Record excerpts:
■ ■ ■ ■ ■

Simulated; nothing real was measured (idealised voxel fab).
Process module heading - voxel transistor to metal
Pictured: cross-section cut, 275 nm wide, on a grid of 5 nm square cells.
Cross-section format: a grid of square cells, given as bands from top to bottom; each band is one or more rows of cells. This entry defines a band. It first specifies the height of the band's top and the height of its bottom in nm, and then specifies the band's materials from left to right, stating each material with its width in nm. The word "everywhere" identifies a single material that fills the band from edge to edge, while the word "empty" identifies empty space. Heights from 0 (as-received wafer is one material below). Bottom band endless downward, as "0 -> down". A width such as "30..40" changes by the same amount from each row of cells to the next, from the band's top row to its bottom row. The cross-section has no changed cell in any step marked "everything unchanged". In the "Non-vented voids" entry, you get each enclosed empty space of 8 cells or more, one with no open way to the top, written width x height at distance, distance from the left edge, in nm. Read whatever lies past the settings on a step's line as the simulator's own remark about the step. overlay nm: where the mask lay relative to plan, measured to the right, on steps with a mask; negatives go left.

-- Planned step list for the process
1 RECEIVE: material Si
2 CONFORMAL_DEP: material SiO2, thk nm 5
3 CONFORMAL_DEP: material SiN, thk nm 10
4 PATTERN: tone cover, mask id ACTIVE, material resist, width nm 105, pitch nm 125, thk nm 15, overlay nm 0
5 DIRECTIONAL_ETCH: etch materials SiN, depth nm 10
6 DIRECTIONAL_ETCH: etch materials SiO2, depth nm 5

■ ■ ■ ■ ■

Work order:
An exact repetition of the data above is all that is needed.

Your response:
Simulated; nothing real was measured (idealised voxel fab).
Process module heading - voxel transistor to metal
Pictured: cross-section cut, 275 nm wide, on a grid of 5 nm square cells.
Cross-section format: a grid of square cells, given as bands from top to bottom; each band is one or more rows of cells. This entry defines a band. It first specifies the height of the band's top and the height of its bottom in nm, and then specifies the band's materials from left to right, stating each material with its width in nm. The word "everywhere" identifies a single material that fills the band from edge to edge, while the word "empty" identifies empty space. Heights from 0 (as-received wafer is one material below). Bottom band endless downward, as "0 -> down". A width such as "30..40" changes by the same amount from each row of cells to the next, from the band's top row to its bottom row. The cross-section has no changed cell in any step marked "everything unchanged". In the "Non-vented voids" entry, you get each enclosed empty space of 8 cells or more, one with no open way to the top, written width x height at distance, distance from the left edge, in nm. Read whatever lies past the settings on a step's line as the simulator's own remark about the step. overlay nm: where the mask lay relative to plan, measured to the right, on steps with a mask; negatives go left.

-- Planned step list for the process
1 RECEIVE: material Si
2 CONFORMAL_DEP: material SiO2, thk nm 5
3 CONFORMAL_DEP: material SiN, thk nm 10
4 PATTERN: tone cover, mask id ACTIVE, material resist, width nm 105, pitch nm 125, thk nm 15, overlay nm 0
5 DIRECTIONAL_ETCH: etch materials SiN, depth nm 10
6 DIRECTIONAL_ETCH: etch materials SiO2, depth nm 5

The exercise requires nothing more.